▸ PROVIDED DATA

######

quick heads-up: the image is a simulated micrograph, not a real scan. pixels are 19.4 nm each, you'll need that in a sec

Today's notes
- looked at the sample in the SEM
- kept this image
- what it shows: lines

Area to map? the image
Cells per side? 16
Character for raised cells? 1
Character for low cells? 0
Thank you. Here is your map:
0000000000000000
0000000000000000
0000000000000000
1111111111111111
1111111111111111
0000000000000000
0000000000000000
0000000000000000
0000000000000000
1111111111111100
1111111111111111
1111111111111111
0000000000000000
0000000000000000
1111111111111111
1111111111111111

######

▸ ASSIGNMENT
Repeat the entries above exactly, from the first line through the line containing "Character for low cells? 0".

▸ ANSWER AREA
quick heads-up: the image is a simulated micrograph, not a real scan. pixels are 19.4 nm each, you'll need that in a sec

Today's notes
- looked at the sample in the SEM
- kept this image
- what it shows: lines

Area to map? the image
Cells per side? 16
Character for raised cells? 1
Character for low cells? 0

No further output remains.